=======

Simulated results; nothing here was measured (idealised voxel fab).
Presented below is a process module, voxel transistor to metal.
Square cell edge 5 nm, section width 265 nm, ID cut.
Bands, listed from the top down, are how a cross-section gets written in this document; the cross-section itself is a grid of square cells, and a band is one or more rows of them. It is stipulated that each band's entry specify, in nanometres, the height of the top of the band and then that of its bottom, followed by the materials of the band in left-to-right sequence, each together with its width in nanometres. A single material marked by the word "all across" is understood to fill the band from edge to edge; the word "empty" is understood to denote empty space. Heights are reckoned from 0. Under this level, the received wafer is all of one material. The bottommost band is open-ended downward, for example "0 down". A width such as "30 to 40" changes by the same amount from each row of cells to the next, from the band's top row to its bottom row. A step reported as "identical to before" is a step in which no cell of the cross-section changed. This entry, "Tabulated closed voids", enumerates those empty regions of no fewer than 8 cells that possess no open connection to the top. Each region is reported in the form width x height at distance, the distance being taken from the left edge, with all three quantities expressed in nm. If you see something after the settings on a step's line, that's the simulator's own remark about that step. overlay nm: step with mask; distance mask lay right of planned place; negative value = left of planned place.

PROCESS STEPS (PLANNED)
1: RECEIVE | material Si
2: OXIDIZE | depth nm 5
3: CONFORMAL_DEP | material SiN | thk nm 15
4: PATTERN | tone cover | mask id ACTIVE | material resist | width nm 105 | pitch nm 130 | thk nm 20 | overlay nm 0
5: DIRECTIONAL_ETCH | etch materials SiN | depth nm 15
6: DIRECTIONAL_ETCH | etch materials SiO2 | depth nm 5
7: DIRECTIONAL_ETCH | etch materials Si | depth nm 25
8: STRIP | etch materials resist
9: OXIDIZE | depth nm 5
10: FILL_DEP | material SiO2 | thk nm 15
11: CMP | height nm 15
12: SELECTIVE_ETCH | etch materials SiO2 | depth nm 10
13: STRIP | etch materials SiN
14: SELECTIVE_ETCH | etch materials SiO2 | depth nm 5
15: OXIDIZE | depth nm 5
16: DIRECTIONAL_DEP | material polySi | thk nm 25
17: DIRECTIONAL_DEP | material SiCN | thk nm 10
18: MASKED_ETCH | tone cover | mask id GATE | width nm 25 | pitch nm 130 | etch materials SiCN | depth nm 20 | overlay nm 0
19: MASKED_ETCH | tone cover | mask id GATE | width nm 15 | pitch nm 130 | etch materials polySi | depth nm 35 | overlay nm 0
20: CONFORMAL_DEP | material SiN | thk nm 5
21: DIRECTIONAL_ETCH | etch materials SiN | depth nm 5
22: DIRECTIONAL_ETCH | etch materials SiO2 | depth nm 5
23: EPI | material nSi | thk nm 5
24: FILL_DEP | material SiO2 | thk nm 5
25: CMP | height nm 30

=======

• **Action item**: Print the lines above from the one with "10: FILL_DEP | material SiO2 | thk nm 15" through the one with "24: FILL_DEP | material SiO2 | thk nm 5", both included, exactly as written and nothing more.

• **Answer space**:
10: FILL_DEP | material SiO2 | thk nm 15
11: CMP | height nm 15
12: SELECTIVE_ETCH | etch materials SiO2 | depth nm 10
13: STRIP | etch materials SiN
14: SELECTIVE_ETCH | etch materials SiO2 | depth nm 5
15: OXIDIZE | depth nm 5
16: DIRECTIONAL_DEP | material polySi | thk nm 25
17: DIRECTIONAL_DEP | material SiCN | thk nm 10
18: MASKED_ETCH | tone cover | mask id GATE | width nm 25 | pitch nm 130 | etch materials SiCN | depth nm 20 | overlay nm 0
19: MASKED_ETCH | tone cover | mask id GATE | width nm 15 | pitch nm 130 | etch materials polySi | depth nm 35 | overlay nm 0
20: CONFORMAL_DEP | material SiN | thk nm 5
21: DIRECTIONAL_ETCH | etch materials SiN | depth nm 5
22: DIRECTIONAL_ETCH | etch materials SiO2 | depth nm 5
23: EPI | material nSi | thk nm 5
24: FILL_DEP | material SiO2 | thk nm 5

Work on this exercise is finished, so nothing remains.